* * * *

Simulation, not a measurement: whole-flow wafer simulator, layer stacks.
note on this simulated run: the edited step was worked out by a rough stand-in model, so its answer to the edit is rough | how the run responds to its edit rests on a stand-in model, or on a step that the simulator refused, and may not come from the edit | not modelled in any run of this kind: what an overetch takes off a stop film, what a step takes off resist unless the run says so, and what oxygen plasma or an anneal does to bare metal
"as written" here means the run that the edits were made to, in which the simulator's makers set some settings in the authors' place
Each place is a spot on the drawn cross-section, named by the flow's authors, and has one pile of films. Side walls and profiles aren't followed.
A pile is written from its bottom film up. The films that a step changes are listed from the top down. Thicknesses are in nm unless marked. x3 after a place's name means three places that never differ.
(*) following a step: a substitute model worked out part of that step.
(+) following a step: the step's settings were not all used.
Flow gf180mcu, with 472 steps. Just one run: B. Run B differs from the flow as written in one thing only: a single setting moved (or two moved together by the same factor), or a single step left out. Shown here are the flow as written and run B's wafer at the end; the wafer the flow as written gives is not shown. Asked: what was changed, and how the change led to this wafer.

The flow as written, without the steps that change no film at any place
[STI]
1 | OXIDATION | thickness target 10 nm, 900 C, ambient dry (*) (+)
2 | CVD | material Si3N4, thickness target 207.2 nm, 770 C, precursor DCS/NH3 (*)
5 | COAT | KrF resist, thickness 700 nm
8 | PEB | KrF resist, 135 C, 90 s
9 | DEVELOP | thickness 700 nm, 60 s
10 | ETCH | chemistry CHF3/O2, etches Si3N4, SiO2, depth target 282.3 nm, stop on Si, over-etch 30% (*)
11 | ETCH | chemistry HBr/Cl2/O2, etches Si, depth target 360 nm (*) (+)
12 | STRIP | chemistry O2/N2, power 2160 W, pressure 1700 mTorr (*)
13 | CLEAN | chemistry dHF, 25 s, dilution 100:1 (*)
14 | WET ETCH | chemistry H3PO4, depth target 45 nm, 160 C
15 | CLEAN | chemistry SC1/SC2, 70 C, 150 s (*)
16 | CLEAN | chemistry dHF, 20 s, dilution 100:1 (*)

* * * *

### Work item:
Above are the records; please copy exactly their first line and each line after it through the line containing "9 | DEVELOP | thickness 700 nm, 60 s", and no line after that.

### Problem solution:
Simulation, not a measurement: whole-flow wafer simulator, layer stacks.
note on this simulated run: the edited step was worked out by a rough stand-in model, so its answer to the edit is rough | how the run responds to its edit rests on a stand-in model, or on a step that the simulator refused, and may not come from the edit | not modelled in any run of this kind: what an overetch takes off a stop film, what a step takes off resist unless the run says so, and what oxygen plasma or an anneal does to bare metal
"as written" here means the run that the edits were made to, in which the simulator's makers set some settings in the authors' place
Each place is a spot on the drawn cross-section, named by the flow's authors, and has one pile of films. Side walls and profiles aren't followed.
A pile is written from its bottom film up. The films that a step changes are listed from the top down. Thicknesses are in nm unless marked. x3 after a place's name means three places that never differ.
(*) following a step: a substitute model worked out part of that step.
(+) following a step: the step's settings were not all used.
Flow gf180mcu, with 472 steps. Just one run: B. Run B differs from the flow as written in one thing only: a single setting moved (or two moved together by the same factor), or a single step left out. Shown here are the flow as written and run B's wafer at the end; the wafer the flow as written gives is not shown. Asked: what was changed, and how the change led to this wafer.

The flow as written, without the steps that change no film at any place
[STI]
1 | OXIDATION | thickness target 10 nm, 900 C, ambient dry (*) (+)
2 | CVD | material Si3N4, thickness target 207.2 nm, 770 C, precursor DCS/NH3 (*)
5 | COAT | KrF resist, thickness 700 nm
8 | PEB | KrF resist, 135 C, 90 s
9 | DEVELOP | thickness 700 nm, 60 s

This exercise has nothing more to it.